(Work item)
Extract, unchanged, every line from the top of the material below through the line with "in the cross-section.", and no more.

(Data under study)
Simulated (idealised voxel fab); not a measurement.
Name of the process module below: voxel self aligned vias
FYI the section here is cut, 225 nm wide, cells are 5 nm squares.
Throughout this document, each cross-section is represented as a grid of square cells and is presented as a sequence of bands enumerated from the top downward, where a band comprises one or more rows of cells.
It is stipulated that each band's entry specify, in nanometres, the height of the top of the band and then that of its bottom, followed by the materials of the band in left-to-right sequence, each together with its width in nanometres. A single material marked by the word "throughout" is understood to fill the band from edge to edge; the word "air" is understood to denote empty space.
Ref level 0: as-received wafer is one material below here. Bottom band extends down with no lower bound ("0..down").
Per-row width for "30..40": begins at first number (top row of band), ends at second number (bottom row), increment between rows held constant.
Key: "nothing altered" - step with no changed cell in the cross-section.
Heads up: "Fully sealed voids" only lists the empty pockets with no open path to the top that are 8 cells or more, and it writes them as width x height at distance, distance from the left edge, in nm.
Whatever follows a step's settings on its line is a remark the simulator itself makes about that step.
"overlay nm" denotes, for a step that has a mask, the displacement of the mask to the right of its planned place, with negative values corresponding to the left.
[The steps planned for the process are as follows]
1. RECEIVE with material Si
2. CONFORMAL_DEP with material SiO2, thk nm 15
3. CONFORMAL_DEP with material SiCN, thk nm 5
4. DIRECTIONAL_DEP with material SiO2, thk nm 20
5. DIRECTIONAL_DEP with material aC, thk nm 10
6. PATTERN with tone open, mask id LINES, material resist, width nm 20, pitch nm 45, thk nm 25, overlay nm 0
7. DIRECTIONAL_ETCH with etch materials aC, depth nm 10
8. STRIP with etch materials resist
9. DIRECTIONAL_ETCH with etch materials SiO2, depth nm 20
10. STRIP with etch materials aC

(Response area)
Simulated (idealised voxel fab); not a measurement.
Name of the process module below: voxel self aligned vias
FYI the section here is cut, 225 nm wide, cells are 5 nm squares.
Throughout this document, each cross-section is represented as a grid of square cells and is presented as a sequence of bands enumerated from the top downward, where a band comprises one or more rows of cells.
It is stipulated that each band's entry specify, in nanometres, the height of the top of the band and then that of its bottom, followed by the materials of the band in left-to-right sequence, each together with its width in nanometres. A single material marked by the word "throughout" is understood to fill the band from edge to edge; the word "air" is understood to denote empty space.
Ref level 0: as-received wafer is one material below here. Bottom band extends down with no lower bound ("0..down").
Per-row width for "30..40": begins at first number (top row of band), ends at second number (bottom row), increment between rows held constant.
Key: "nothing altered" - step with no changed cell in the cross-section.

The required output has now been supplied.